[Data supplied]
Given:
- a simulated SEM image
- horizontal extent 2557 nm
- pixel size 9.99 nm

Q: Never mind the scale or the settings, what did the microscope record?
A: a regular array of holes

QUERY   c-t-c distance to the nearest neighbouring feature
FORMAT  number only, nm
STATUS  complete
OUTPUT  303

[Assignment]
All lines from the first line of the listing above through the line containing "number only, nm" are to be retyped exactly. Leave out any other line.

[Answer section]
Given:
- a simulated SEM image
- horizontal extent 2557 nm
- pixel size 9.99 nm

Q: Never mind the scale or the settings, what did the microscope record?
A: a regular array of holes

QUERY   c-t-c distance to the nearest neighbouring feature
FORMAT  number only, nm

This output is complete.